Material supplied:
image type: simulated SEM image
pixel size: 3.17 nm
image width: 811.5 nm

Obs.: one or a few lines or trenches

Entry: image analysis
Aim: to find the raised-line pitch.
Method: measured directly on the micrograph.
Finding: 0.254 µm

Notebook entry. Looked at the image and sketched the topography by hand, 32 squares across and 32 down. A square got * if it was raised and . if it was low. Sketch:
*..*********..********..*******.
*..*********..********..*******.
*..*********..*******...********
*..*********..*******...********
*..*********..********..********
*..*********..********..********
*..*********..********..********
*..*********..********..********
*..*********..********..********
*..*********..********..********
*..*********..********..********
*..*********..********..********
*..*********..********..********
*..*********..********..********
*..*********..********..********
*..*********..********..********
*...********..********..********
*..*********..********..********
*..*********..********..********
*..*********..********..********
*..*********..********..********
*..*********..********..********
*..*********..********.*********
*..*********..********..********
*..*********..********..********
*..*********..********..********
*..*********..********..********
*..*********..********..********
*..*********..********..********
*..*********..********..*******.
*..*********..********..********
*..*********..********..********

Work instruction: Beginning at the first line of the data above, retype each line until you reach the line containing "Finding: 0.254 µm", and include that one too. Add nothing else.

Answer section:
image type: simulated SEM image
pixel size: 3.17 nm
image width: 811.5 nm

Obs.: one or a few lines or trenches

Entry: image analysis
Aim: to find the raised-line pitch.
Method: measured directly on the micrograph.
Finding: 0.254 µm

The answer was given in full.